Work order:
The entries below must be restated word for word.

☆ ☆ ☆ ☆

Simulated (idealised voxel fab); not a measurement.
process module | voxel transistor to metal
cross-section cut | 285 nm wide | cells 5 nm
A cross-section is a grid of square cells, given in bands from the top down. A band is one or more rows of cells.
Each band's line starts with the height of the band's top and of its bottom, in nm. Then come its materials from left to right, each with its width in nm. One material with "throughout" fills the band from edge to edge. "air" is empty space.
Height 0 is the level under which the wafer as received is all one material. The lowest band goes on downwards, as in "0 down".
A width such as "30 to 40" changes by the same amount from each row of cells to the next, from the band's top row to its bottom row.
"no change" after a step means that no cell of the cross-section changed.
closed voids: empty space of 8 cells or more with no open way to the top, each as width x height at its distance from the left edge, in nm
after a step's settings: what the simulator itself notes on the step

☆ ☆ ☆ ☆

Your response:
Simulated (idealised voxel fab); not a measurement.
process module | voxel transistor to metal
cross-section cut | 285 nm wide | cells 5 nm
A cross-section is a grid of square cells, given in bands from the top down. A band is one or more rows of cells.
Each band's line starts with the height of the band's top and of its bottom, in nm. Then come its materials from left to right, each with its width in nm. One material with "throughout" fills the band from edge to edge. "air" is empty space.
Height 0 is the level under which the wafer as received is all one material. The lowest band goes on downwards, as in "0 down".
A width such as "30 to 40" changes by the same amount from each row of cells to the next, from the band's top row to its bottom row.
"no change" after a step means that no cell of the cross-section changed.
closed voids: empty space of 8 cells or more with no open way to the top, each as width x height at its distance from the left edge, in nm
after a step's settings: what the simulator itself notes on the step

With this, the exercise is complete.